'''
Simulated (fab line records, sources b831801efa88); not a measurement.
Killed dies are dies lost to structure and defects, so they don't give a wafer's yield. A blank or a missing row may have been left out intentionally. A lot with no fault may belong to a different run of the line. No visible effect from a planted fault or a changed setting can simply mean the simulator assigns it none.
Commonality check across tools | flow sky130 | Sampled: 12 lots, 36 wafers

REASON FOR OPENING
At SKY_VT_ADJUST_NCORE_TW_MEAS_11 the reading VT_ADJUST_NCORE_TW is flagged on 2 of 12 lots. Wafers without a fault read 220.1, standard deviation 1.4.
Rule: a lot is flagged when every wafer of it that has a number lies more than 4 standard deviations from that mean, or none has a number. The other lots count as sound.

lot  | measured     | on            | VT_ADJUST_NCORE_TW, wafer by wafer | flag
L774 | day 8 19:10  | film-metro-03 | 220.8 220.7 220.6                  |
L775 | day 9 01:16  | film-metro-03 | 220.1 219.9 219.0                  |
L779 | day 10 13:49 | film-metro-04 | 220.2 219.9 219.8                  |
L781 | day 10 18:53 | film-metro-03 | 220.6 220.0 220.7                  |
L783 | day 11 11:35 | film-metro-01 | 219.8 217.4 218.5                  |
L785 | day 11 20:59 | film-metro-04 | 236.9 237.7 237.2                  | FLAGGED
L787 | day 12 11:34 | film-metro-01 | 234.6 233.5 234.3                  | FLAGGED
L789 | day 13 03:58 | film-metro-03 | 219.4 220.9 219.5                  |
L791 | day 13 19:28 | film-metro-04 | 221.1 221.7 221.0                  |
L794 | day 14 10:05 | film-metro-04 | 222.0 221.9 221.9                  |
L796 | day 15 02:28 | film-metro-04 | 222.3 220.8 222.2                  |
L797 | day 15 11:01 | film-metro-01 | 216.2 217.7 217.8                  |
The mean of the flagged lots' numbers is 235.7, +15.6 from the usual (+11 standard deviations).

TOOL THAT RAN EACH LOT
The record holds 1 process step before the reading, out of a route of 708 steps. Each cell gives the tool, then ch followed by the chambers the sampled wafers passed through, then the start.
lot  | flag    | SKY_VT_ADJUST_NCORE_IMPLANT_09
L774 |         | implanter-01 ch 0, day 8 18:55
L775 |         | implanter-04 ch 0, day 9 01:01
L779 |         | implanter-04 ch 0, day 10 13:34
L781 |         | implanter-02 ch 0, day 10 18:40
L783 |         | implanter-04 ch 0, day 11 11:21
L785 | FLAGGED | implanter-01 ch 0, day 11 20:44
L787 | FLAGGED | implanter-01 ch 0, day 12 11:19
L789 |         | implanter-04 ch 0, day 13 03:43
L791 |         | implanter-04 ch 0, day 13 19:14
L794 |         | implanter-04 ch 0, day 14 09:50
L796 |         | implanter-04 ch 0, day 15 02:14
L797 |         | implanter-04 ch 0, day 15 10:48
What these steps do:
'''

REQUIRED ACTION:
Scan the records above for the lines holding "day 9 01:01" and "day 15 10:48". Transcribe those two and every line between them word for word, and no others.

WRITTEN SOLUTION:
L775 |         | implanter-04 ch 0, day 9 01:01
L779 |         | implanter-04 ch 0, day 10 13:34
L781 |         | implanter-02 ch 0, day 10 18:40
L783 |         | implanter-04 ch 0, day 11 11:21
L785 | FLAGGED | implanter-01 ch 0, day 11 20:44
L787 | FLAGGED | implanter-01 ch 0, day 12 11:19
L789 |         | implanter-04 ch 0, day 13 03:43
L791 |         | implanter-04 ch 0, day 13 19:14
L794 |         | implanter-04 ch 0, day 14 09:50
L796 |         | implanter-04 ch 0, day 15 02:14
L797 |         | implanter-04 ch 0, day 15 10:48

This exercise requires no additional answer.